> _Task item_: Of the entries below, restate word for word only the section that runs from the line with "Log of one tool: dual-frequency" to the line with "run 13 hour=152.1", counting both ends.

·····

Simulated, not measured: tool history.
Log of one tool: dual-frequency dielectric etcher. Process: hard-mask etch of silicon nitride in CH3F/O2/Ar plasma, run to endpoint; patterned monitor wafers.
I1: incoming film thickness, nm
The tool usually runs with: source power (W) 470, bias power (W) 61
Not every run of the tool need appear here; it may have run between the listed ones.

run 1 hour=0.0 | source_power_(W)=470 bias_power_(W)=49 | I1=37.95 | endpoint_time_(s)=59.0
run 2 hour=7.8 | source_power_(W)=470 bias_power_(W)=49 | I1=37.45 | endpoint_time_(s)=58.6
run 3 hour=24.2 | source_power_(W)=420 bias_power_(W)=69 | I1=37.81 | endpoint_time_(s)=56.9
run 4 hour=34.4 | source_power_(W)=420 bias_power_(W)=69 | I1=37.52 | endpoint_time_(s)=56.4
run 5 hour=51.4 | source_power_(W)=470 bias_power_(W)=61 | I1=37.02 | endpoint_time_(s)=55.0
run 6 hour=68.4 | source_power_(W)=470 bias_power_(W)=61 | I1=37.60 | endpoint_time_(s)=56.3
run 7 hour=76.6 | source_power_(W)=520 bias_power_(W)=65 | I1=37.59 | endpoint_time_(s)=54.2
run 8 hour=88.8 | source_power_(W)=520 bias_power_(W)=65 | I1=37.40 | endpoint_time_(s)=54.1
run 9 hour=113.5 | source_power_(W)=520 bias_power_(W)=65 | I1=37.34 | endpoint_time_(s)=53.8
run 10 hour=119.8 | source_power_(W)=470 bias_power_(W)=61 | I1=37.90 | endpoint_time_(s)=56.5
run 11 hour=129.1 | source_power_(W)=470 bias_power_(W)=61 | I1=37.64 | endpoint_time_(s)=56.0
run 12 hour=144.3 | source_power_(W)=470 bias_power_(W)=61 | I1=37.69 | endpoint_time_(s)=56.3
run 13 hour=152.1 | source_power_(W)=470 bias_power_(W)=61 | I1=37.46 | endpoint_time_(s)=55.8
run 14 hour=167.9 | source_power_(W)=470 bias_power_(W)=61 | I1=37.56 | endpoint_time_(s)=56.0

·····

> _Expected answer_:
Log of one tool: dual-frequency dielectric etcher. Process: hard-mask etch of silicon nitride in CH3F/O2/Ar plasma, run to endpoint; patterned monitor wafers.
I1: incoming film thickness, nm
The tool usually runs with: source power (W) 470, bias power (W) 61
Not every run of the tool need appear here; it may have run between the listed ones.

run 1 hour=0.0 | source_power_(W)=470 bias_power_(W)=49 | I1=37.95 | endpoint_time_(s)=59.0
run 2 hour=7.8 | source_power_(W)=470 bias_power_(W)=49 | I1=37.45 | endpoint_time_(s)=58.6
run 3 hour=24.2 | source_power_(W)=420 bias_power_(W)=69 | I1=37.81 | endpoint_time_(s)=56.9
run 4 hour=34.4 | source_power_(W)=420 bias_power_(W)=69 | I1=37.52 | endpoint_time_(s)=56.4
run 5 hour=51.4 | source_power_(W)=470 bias_power_(W)=61 | I1=37.02 | endpoint_time_(s)=55.0
run 6 hour=68.4 | source_power_(W)=470 bias_power_(W)=61 | I1=37.60 | endpoint_time_(s)=56.3
run 7 hour=76.6 | source_power_(W)=520 bias_power_(W)=65 | I1=37.59 | endpoint_time_(s)=54.2
run 8 hour=88.8 | source_power_(W)=520 bias_power_(W)=65 | I1=37.40 | endpoint_time_(s)=54.1
run 9 hour=113.5 | source_power_(W)=520 bias_power_(W)=65 | I1=37.34 | endpoint_time_(s)=53.8
run 10 hour=119.8 | source_power_(W)=470 bias_power_(W)=61 | I1=37.90 | endpoint_time_(s)=56.5
run 11 hour=129.1 | source_power_(W)=470 bias_power_(W)=61 | I1=37.64 | endpoint_time_(s)=56.0
run 12 hour=144.3 | source_power_(W)=470 bias_power_(W)=61 | I1=37.69 | endpoint_time_(s)=56.3
run 13 hour=152.1 | source_power_(W)=470 bias_power_(W)=61 | I1=37.46 | endpoint_time_(s)=55.8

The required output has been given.